START Supplied information
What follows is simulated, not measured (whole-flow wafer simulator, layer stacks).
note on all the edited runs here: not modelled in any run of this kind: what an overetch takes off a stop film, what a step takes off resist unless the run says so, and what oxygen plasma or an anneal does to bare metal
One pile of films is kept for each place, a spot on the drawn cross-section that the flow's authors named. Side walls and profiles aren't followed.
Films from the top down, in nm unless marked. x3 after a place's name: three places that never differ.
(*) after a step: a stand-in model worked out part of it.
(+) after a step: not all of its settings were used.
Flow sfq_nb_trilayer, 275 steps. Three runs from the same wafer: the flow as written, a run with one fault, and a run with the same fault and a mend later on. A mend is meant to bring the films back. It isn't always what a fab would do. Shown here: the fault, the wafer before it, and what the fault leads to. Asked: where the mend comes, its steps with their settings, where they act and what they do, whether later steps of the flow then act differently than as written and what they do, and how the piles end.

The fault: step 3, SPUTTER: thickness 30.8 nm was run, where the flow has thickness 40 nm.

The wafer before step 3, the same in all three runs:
END Supplied information

Work instruction: The whole listing above, restated word for word, is the required answer.

Exercise response:
What follows is simulated, not measured (whole-flow wafer simulator, layer stacks).
note on all the edited runs here: not modelled in any run of this kind: what an overetch takes off a stop film, what a step takes off resist unless the run says so, and what oxygen plasma or an anneal does to bare metal
One pile of films is kept for each place, a spot on the drawn cross-section that the flow's authors named. Side walls and profiles aren't followed.
Films from the top down, in nm unless marked. x3 after a place's name: three places that never differ.
(*) after a step: a stand-in model worked out part of it.
(+) after a step: not all of its settings were used.
Flow sfq_nb_trilayer, 275 steps. Three runs from the same wafer: the flow as written, a run with one fault, and a run with the same fault and a mend later on. A mend is meant to bring the films back. It isn't always what a fab would do. Shown here: the fault, the wafer before it, and what the fault leads to. Asked: where the mend comes, its steps with their settings, where they act and what they do, whether later steps of the flow then act differently than as written and what they do, and how the piles end.

The fault: step 3, SPUTTER: thickness 30.8 nm was run, where the flow has thickness 40 nm.

The wafer before step 3, the same in all three runs:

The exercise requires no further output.